The expected result is the material below, reproduced exactly from its first line through the line containing "note on all".

──────────────────────────────
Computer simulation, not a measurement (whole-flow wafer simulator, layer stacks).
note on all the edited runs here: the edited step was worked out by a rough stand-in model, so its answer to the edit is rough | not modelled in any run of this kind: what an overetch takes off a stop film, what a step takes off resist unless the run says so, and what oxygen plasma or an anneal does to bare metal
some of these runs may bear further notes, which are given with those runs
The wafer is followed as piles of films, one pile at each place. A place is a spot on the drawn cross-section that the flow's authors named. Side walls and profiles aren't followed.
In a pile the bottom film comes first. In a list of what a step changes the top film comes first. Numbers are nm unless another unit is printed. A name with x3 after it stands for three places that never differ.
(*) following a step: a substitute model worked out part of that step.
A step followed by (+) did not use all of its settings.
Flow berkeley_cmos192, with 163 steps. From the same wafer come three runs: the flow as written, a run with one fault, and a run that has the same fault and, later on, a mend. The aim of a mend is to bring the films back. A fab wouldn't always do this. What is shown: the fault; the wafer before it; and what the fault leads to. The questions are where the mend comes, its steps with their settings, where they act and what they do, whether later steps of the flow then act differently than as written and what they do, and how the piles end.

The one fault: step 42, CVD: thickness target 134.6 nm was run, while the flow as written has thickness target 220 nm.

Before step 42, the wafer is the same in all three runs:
──────────────────────────────

Task answer:
Computer simulation, not a measurement (whole-flow wafer simulator, layer stacks).
note on all the edited runs here: the edited step was worked out by a rough stand-in model, so its answer to the edit is rough | not modelled in any run of this kind: what an overetch takes off a stop film, what a step takes off resist unless the run says so, and what oxygen plasma or an anneal does to bare metal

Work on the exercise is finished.